DATA:
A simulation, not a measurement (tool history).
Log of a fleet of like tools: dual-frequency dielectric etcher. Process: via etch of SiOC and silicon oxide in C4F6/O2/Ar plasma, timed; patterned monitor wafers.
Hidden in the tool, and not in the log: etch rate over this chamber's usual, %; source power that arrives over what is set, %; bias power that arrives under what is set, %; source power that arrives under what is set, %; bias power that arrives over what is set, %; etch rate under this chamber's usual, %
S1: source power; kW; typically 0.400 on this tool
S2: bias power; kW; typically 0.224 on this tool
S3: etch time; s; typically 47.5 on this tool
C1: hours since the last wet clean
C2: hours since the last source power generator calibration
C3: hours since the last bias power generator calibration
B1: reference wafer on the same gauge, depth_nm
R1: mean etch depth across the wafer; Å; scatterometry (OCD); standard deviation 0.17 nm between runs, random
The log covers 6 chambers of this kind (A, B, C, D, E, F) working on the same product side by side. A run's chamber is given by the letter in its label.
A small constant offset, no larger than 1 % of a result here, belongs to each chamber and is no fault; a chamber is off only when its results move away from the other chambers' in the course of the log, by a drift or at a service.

BRIEF: The lines to copy run from the start of the records above through the line holding "B1: reference wafer"; give them exactly, both ends included, and nothing else.

SOLUTION:
A simulation, not a measurement (tool history).
Log of a fleet of like tools: dual-frequency dielectric etcher. Process: via etch of SiOC and silicon oxide in C4F6/O2/Ar plasma, timed; patterned monitor wafers.
Hidden in the tool, and not in the log: etch rate over this chamber's usual, %; source power that arrives over what is set, %; bias power that arrives under what is set, %; source power that arrives under what is set, %; bias power that arrives over what is set, %; etch rate under this chamber's usual, %
S1: source power; kW; typically 0.400 on this tool
S2: bias power; kW; typically 0.224 on this tool
S3: etch time; s; typically 47.5 on this tool
C1: hours since the last wet clean
C2: hours since the last source power generator calibration
C3: hours since the last bias power generator calibration
B1: reference wafer on the same gauge, depth_nm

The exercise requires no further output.